### Work instruction
Restate exactly the lines from the top of the listing below to the line containing "With # standing"; the remaining lines are not wanted.

### Records shown
########################################
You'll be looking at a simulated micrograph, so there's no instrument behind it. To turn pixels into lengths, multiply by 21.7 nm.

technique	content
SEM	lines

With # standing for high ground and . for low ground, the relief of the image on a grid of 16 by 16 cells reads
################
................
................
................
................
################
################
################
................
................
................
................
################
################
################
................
########################################

### Written response
You'll be looking at a simulated micrograph, so there's no instrument behind it. To turn pixels into lengths, multiply by 21.7 nm.

technique	content
SEM	lines

With # standing for high ground and . for low ground, the relief of the image on a grid of 16 by 16 cells reads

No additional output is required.